**Data for analysis:**
☆ ☆ ☆
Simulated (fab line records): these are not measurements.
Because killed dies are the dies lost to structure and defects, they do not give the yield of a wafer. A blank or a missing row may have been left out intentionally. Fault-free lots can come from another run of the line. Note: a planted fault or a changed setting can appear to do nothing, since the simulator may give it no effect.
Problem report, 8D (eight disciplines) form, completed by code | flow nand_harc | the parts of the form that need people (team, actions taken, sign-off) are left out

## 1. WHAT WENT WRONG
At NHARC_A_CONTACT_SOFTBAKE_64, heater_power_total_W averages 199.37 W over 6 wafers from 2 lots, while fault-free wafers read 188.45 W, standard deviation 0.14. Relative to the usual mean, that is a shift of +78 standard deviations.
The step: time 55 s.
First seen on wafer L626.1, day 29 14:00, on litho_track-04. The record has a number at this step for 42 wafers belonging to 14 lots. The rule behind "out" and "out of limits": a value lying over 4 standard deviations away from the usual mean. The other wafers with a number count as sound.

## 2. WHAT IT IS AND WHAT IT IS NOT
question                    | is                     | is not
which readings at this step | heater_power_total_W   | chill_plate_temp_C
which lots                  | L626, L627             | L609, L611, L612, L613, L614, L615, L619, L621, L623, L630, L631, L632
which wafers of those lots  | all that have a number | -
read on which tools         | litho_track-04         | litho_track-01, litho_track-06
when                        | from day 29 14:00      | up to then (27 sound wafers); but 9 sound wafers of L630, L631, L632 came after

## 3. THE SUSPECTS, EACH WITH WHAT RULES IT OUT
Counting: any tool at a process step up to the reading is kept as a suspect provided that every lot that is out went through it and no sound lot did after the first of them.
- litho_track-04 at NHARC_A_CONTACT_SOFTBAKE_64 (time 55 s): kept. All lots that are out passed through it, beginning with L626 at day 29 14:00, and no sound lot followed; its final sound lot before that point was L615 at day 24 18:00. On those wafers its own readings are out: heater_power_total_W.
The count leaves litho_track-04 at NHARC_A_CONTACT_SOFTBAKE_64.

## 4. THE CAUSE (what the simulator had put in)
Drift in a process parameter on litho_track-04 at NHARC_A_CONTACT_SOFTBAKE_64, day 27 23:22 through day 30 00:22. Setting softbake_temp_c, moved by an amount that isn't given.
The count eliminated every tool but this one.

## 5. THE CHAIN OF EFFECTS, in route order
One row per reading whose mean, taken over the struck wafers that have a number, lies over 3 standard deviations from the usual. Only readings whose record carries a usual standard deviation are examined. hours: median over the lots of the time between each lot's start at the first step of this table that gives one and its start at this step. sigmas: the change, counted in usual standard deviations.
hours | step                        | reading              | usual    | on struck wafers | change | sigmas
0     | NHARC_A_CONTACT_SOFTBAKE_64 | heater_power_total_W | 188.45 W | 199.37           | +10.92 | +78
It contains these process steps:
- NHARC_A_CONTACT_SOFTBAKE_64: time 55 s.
☆ ☆ ☆

**Work request:** Your answer should be the lines of the listing above between the line holding "Drift in a process" and the line holding "hours | step", inclusive, restated word for word and alone.

**Your response:**
Drift in a process parameter on litho_track-04 at NHARC_A_CONTACT_SOFTBAKE_64, day 27 23:22 through day 30 00:22. Setting softbake_temp_c, moved by an amount that isn't given.
The count eliminated every tool but this one.

## 5. THE CHAIN OF EFFECTS, in route order
One row per reading whose mean, taken over the struck wafers that have a number, lies over 3 standard deviations from the usual. Only readings whose record carries a usual standard deviation are examined. hours: median over the lots of the time between each lot's start at the first step of this table that gives one and its start at this step. sigmas: the change, counted in usual standard deviations.
hours | step                        | reading              | usual    | on struck wafers | change | sigmas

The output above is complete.